* Activity
In the records below, begin at the line that has "lots that met" and stop after the line that has "0.860 - 22.266"; quote those lines verbatim and nothing more.

----- Dataset extract
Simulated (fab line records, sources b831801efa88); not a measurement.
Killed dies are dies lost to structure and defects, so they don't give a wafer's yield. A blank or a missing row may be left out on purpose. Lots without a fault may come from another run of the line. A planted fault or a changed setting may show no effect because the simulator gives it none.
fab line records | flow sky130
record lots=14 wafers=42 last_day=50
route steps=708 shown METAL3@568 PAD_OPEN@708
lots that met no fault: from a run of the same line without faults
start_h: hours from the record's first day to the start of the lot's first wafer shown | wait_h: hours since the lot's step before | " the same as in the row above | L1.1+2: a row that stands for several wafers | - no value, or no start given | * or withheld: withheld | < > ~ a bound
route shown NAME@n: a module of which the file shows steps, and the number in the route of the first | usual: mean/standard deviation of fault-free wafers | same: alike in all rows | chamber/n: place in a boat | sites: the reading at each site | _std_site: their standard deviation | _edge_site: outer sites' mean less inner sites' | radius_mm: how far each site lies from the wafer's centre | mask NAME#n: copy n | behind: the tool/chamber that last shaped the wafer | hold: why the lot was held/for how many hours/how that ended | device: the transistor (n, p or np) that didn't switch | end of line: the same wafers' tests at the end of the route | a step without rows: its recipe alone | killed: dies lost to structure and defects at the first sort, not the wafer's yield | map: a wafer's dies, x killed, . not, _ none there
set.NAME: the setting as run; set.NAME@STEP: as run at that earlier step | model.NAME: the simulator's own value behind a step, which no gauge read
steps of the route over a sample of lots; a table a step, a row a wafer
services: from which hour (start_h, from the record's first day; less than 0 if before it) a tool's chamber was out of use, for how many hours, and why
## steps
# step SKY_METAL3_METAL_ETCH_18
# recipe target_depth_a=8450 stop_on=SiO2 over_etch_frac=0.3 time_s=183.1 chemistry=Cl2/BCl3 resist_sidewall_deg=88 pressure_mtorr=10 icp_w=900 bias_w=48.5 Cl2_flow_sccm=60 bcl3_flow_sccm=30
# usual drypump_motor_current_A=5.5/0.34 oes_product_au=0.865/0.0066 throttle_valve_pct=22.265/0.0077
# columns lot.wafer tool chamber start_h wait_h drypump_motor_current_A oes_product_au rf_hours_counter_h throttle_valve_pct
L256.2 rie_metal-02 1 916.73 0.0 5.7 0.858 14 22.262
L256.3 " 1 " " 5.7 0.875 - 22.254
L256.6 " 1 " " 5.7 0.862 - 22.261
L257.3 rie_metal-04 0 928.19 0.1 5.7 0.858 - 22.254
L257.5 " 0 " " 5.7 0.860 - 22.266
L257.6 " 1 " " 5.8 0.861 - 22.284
----------

* Task result
lots that met no fault: from a run of the same line without faults
start_h: hours from the record's first day to the start of the lot's first wafer shown | wait_h: hours since the lot's step before | " the same as in the row above | L1.1+2: a row that stands for several wafers | - no value, or no start given | * or withheld: withheld | < > ~ a bound
route shown NAME@n: a module of which the file shows steps, and the number in the route of the first | usual: mean/standard deviation of fault-free wafers | same: alike in all rows | chamber/n: place in a boat | sites: the reading at each site | _std_site: their standard deviation | _edge_site: outer sites' mean less inner sites' | radius_mm: how far each site lies from the wafer's centre | mask NAME#n: copy n | behind: the tool/chamber that last shaped the wafer | hold: why the lot was held/for how many hours/how that ended | device: the transistor (n, p or np) that didn't switch | end of line: the same wafers' tests at the end of the route | a step without rows: its recipe alone | killed: dies lost to structure and defects at the first sort, not the wafer's yield | map: a wafer's dies, x killed, . not, _ none there
set.NAME: the setting as run; set.NAME@STEP: as run at that earlier step | model.NAME: the simulator's own value behind a step, which no gauge read
steps of the route over a sample of lots; a table a step, a row a wafer
services: from which hour (start_h, from the record's first day; less than 0 if before it) a tool's chamber was out of use, for how many hours, and why
## steps
# step SKY_METAL3_METAL_ETCH_18
# recipe target_depth_a=8450 stop_on=SiO2 over_etch_frac=0.3 time_s=183.1 chemistry=Cl2/BCl3 resist_sidewall_deg=88 pressure_mtorr=10 icp_w=900 bias_w=48.5 Cl2_flow_sccm=60 bcl3_flow_sccm=30
# usual drypump_motor_current_A=5.5/0.34 oes_product_au=0.865/0.0066 throttle_valve_pct=22.265/0.0077
# columns lot.wafer tool chamber start_h wait_h drypump_motor_current_A oes_product_au rf_hours_counter_h throttle_valve_pct
L256.2 rie_metal-02 1 916.73 0.0 5.7 0.858 14 22.262
L256.3 " 1 " " 5.7 0.875 - 22.254
L256.6 " 1 " " 5.7 0.862 - 22.261
L257.3 rie_metal-04 0 928.19 0.1 5.7 0.858 - 22.254
L257.5 " 0 " " 5.7 0.860 - 22.266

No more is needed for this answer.